## WORK INSTRUCTION
Find the line with "step 43, EXPOSE" in the entries below, then reproduce it and every line after it down to and including the line with "field_p : Si", exactly.

## RAW DATA
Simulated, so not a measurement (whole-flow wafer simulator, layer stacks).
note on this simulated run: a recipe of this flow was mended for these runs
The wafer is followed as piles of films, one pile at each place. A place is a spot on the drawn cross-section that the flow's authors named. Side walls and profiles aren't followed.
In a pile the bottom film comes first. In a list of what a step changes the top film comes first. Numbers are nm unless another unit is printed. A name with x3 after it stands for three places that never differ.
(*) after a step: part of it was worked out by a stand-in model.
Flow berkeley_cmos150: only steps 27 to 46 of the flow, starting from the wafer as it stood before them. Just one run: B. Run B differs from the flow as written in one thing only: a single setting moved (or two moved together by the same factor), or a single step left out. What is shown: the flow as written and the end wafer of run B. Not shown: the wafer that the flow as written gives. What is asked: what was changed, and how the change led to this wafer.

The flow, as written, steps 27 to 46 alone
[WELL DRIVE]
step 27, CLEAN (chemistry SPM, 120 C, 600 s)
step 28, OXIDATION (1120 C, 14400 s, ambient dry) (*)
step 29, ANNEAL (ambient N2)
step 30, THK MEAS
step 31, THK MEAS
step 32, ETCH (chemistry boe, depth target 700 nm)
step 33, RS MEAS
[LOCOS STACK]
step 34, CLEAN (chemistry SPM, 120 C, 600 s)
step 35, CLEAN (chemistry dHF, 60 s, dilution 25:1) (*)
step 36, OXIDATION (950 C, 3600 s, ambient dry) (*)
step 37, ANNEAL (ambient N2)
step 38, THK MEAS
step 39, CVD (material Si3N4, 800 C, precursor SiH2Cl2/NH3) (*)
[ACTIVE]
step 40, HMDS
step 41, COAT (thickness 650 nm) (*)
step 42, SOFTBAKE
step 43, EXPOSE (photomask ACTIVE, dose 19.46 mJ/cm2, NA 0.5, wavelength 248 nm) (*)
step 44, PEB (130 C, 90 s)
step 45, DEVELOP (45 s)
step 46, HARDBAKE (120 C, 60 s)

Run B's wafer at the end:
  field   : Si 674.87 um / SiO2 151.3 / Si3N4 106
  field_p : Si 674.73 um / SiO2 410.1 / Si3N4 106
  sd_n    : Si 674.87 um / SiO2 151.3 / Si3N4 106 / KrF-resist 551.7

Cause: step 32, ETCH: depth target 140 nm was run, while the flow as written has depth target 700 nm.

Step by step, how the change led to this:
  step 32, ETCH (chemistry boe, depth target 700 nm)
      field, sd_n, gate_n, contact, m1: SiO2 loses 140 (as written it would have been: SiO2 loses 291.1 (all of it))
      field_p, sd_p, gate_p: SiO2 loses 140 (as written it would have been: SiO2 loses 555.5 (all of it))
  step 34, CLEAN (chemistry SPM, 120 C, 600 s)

## RESPONSE
step 43, EXPOSE (photomask ACTIVE, dose 19.46 mJ/cm2, NA 0.5, wavelength 248 nm) (*)
step 44, PEB (130 C, 90 s)
step 45, DEVELOP (45 s)
step 46, HARDBAKE (120 C, 60 s)

Run B's wafer at the end:
  field   : Si 674.87 um / SiO2 151.3 / Si3N4 106
  field_p : Si 674.73 um / SiO2 410.1 / Si3N4 106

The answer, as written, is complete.